§ **ACTIVITY**
The expected output is the first line of the data below and every line after it, up to and including the line containing "SiNx | removed |", each reproduced exactly.

§ **LISTED RECORDS**
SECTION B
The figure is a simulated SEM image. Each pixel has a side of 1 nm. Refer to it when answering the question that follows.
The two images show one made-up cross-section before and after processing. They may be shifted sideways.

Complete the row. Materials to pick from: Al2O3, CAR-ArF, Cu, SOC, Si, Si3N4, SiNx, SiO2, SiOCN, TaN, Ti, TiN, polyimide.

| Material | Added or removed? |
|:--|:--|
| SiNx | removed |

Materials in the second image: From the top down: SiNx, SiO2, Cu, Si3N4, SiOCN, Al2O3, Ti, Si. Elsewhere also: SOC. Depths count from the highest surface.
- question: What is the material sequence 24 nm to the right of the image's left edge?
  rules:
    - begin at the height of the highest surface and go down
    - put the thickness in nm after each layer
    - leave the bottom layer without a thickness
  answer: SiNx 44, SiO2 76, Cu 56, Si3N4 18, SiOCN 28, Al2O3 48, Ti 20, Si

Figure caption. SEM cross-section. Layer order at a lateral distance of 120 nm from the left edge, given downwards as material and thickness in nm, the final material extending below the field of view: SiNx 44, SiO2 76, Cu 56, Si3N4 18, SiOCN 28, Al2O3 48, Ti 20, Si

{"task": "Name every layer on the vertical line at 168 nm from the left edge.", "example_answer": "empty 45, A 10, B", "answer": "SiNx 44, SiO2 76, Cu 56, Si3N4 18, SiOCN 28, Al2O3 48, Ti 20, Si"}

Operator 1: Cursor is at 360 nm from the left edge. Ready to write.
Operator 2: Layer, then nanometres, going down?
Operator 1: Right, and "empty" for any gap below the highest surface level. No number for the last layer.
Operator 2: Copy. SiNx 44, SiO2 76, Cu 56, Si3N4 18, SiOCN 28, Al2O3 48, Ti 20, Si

§ **RESPONSE**
SECTION B
The figure is a simulated SEM image. Each pixel has a side of 1 nm. Refer to it when answering the question that follows.
The two images show one made-up cross-section before and after processing. They may be shifted sideways.

Complete the row. Materials to pick from: Al2O3, CAR-ArF, Cu, SOC, Si, Si3N4, SiNx, SiO2, SiOCN, TaN, Ti, TiN, polyimide.

| Material | Added or removed? |
|:--|:--|
| SiNx | removed |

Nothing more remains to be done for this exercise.